## Work order
Using the records below, transcribe word for word the stretch from the line that contains "note on this" through the line that contains "(+) after a", both end lines included, and nothing else.

## Data under study
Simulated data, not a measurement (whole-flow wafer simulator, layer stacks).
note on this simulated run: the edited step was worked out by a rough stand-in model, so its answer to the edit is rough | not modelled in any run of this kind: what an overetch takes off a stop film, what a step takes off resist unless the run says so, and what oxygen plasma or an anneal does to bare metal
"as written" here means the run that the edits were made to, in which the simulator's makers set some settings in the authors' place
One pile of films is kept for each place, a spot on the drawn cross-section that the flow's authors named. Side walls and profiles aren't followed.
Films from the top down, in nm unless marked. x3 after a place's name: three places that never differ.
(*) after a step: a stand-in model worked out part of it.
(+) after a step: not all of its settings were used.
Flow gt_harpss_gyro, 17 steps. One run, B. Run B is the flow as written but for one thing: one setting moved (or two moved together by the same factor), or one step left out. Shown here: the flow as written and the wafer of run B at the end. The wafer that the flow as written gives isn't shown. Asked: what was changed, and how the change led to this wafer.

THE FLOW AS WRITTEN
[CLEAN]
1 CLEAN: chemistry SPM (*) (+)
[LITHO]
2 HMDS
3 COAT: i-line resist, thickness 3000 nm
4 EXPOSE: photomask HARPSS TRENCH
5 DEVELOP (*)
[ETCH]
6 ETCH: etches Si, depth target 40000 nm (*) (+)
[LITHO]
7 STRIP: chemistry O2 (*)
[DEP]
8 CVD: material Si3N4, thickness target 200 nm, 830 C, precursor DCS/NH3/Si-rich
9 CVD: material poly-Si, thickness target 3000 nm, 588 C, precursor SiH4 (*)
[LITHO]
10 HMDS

## Your solution
note on this simulated run: the edited step was worked out by a rough stand-in model, so its answer to the edit is rough | not modelled in any run of this kind: what an overetch takes off a stop film, what a step takes off resist unless the run says so, and what oxygen plasma or an anneal does to bare metal
"as written" here means the run that the edits were made to, in which the simulator's makers set some settings in the authors' place
One pile of films is kept for each place, a spot on the drawn cross-section that the flow's authors named. Side walls and profiles aren't followed.
Films from the top down, in nm unless marked. x3 after a place's name: three places that never differ.
(*) after a step: a stand-in model worked out part of it.
(+) after a step: not all of its settings were used.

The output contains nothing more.